**Requirement:** From the first record through the last, copy each one exactly.

*** Record set ***

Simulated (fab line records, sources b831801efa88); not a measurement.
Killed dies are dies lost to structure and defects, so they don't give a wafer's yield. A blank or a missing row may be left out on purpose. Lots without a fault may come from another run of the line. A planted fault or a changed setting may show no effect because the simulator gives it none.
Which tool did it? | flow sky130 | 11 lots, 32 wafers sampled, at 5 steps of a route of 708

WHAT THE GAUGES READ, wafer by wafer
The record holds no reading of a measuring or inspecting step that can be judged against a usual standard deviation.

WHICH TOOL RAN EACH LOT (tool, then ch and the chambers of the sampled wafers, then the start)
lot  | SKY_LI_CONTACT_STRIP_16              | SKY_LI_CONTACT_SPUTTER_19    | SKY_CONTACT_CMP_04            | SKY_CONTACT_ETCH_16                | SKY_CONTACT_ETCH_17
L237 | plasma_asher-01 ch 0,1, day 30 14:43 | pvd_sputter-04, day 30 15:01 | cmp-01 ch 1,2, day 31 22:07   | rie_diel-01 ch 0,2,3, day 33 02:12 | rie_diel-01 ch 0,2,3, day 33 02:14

*** End of Record set ***

**Exercise output:**
Simulated (fab line records, sources b831801efa88); not a measurement.
Killed dies are dies lost to structure and defects, so they don't give a wafer's yield. A blank or a missing row may be left out on purpose. Lots without a fault may come from another run of the line. A planted fault or a changed setting may show no effect because the simulator gives it none.
Which tool did it? | flow sky130 | 11 lots, 32 wafers sampled, at 5 steps of a route of 708

WHAT THE GAUGES READ, wafer by wafer
The record holds no reading of a measuring or inspecting step that can be judged against a usual standard deviation.

WHICH TOOL RAN EACH LOT (tool, then ch and the chambers of the sampled wafers, then the start)
lot  | SKY_LI_CONTACT_STRIP_16              | SKY_LI_CONTACT_SPUTTER_19    | SKY_CONTACT_CMP_04            | SKY_CONTACT_ETCH_16                | SKY_CONTACT_ETCH_17
L237 | plasma_asher-01 ch 0,1, day 30 14:43 | pvd_sputter-04, day 30 15:01 | cmp-01 ch 1,2, day 31 22:07   | rie_diel-01 ch 0,2,3, day 33 02:12 | rie_diel-01 ch 0,2,3, day 33 02:14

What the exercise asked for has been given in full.